- _Assigned task_
Beginning at the top of the listing, repeat each line exactly until the line with "lots that met" has been repeated too.

◆ ◆ ◆ ◆ ◆ ◆ ◆
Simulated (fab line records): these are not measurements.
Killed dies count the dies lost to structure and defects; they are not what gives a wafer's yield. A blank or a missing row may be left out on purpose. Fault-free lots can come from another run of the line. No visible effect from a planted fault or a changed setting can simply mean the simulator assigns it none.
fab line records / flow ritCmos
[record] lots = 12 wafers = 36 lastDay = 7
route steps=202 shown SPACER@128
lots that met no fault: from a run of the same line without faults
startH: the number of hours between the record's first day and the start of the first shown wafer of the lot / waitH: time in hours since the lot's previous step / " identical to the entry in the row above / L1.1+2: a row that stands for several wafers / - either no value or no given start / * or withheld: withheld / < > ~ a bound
◆ ◆ ◆ ◆ ◆ ◆ ◆

- _Task result_
Simulated (fab line records): these are not measurements.
Killed dies count the dies lost to structure and defects; they are not what gives a wafer's yield. A blank or a missing row may be left out on purpose. Fault-free lots can come from another run of the line. No visible effect from a planted fault or a changed setting can simply mean the simulator assigns it none.
fab line records / flow ritCmos
[record] lots = 12 wafers = 36 lastDay = 7
route steps=202 shown SPACER@128
lots that met no fault: from a run of the same line without faults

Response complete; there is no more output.